· · · · · · ·

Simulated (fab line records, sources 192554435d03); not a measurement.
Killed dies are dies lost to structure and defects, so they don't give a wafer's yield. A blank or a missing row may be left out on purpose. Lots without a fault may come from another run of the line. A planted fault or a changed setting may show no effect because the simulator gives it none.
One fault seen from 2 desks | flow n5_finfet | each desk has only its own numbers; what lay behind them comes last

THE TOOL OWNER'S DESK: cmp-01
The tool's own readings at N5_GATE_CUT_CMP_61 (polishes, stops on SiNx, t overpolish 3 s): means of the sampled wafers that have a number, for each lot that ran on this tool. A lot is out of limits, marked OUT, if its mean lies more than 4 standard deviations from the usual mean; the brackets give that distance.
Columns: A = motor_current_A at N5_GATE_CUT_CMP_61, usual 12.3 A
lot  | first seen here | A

· · · · · · ·

◆ **ACTION ITEM**: Copy each entry exactly. Omit none.

◆ **SOLUTION**:
Simulated (fab line records, sources 192554435d03); not a measurement.
Killed dies are dies lost to structure and defects, so they don't give a wafer's yield. A blank or a missing row may be left out on purpose. Lots without a fault may come from another run of the line. A planted fault or a changed setting may show no effect because the simulator gives it none.
One fault seen from 2 desks | flow n5_finfet | each desk has only its own numbers; what lay behind them comes last

THE TOOL OWNER'S DESK: cmp-01
The tool's own readings at N5_GATE_CUT_CMP_61 (polishes, stops on SiNx, t overpolish 3 s): means of the sampled wafers that have a number, for each lot that ran on this tool. A lot is out of limits, marked OUT, if its mean lies more than 4 standard deviations from the usual mean; the brackets give that distance.
Columns: A = motor_current_A at N5_GATE_CUT_CMP_61, usual 12.3 A
lot  | first seen here | A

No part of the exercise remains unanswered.